→ WORK REQUEST
Word for word, transcribe the data below from the line with "note on all" to the line with "some of these", keeping both of those lines.

→ INFORMATION SUPPLIED
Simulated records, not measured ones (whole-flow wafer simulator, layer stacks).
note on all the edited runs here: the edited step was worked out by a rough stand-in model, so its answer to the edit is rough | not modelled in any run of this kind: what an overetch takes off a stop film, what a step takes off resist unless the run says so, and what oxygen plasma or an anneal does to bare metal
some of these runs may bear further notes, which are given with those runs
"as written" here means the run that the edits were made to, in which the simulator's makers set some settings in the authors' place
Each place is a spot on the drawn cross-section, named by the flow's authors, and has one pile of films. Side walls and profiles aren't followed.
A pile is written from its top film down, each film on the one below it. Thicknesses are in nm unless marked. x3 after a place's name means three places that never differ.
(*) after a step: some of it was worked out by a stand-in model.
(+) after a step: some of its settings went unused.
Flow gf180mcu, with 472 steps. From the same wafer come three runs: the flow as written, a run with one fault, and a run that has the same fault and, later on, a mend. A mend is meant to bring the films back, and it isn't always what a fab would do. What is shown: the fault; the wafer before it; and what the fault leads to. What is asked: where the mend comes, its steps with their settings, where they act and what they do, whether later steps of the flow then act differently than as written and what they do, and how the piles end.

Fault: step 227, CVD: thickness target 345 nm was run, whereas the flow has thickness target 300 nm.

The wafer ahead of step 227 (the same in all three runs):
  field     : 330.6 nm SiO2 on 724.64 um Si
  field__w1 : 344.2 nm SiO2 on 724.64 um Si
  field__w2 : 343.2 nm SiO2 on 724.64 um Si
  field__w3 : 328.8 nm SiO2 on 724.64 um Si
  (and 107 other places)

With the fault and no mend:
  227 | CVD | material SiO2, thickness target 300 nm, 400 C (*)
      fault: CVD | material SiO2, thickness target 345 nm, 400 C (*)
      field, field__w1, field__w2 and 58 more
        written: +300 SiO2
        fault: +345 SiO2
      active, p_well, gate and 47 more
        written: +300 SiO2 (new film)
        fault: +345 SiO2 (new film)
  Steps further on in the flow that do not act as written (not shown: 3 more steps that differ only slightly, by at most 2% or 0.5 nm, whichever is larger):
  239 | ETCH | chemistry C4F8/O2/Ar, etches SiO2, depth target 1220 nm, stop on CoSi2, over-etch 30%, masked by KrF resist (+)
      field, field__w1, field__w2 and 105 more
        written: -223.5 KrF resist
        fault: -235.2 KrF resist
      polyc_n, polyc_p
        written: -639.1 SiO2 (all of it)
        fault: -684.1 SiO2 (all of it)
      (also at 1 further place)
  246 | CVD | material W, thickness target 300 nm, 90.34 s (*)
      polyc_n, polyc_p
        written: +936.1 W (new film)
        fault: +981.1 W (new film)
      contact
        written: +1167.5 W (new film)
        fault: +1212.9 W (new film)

→ YOUR SOLUTION
note on all the edited runs here: the edited step was worked out by a rough stand-in model, so its answer to the edit is rough | not modelled in any run of this kind: what an overetch takes off a stop film, what a step takes off resist unless the run says so, and what oxygen plasma or an anneal does to bare metal
some of these runs may bear further notes, which are given with those runs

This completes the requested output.